Please quote exactly the lines below from the line containing "## WHICH CHAMBER EACH WENT THROUGH" to the line containing "Correct placement for", both lines included, and nothing else.

:: DATA LISTING ::

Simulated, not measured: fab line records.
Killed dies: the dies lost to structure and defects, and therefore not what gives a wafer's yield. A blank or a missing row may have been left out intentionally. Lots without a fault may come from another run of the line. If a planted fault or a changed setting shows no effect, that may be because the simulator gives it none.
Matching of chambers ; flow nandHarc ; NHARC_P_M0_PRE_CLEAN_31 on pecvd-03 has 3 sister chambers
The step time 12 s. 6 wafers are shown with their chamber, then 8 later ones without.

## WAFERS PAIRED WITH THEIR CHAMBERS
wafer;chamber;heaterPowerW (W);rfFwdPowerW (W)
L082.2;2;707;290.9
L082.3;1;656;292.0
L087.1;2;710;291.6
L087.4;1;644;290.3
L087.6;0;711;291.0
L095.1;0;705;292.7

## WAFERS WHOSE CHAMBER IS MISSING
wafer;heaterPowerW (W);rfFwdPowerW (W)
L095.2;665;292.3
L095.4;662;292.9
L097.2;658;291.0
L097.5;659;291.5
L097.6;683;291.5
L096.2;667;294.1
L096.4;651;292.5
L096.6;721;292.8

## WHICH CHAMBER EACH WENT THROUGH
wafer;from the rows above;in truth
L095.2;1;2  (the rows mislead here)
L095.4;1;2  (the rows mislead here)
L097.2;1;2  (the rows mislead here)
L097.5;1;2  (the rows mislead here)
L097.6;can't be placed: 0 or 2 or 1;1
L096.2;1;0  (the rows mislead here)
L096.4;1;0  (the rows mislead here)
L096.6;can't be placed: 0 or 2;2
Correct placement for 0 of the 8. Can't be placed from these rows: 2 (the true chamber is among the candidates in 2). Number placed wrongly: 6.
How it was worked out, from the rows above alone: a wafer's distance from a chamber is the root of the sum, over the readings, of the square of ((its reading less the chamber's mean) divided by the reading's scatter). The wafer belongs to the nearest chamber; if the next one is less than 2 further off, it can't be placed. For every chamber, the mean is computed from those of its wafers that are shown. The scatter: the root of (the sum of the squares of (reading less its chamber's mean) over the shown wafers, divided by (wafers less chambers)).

:::

WRITTEN SOLUTION:
## WHICH CHAMBER EACH WENT THROUGH
wafer;from the rows above;in truth
L095.2;1;2  (the rows mislead here)
L095.4;1;2  (the rows mislead here)
L097.2;1;2  (the rows mislead here)
L097.5;1;2  (the rows mislead here)
L097.6;can't be placed: 0 or 2 or 1;1
L096.2;1;0  (the rows mislead here)
L096.4;1;0  (the rows mislead here)
L096.6;can't be placed: 0 or 2;2
Correct placement for 0 of the 8. Can't be placed from these rows: 2 (the true chamber is among the candidates in 2). Number placed wrongly: 6.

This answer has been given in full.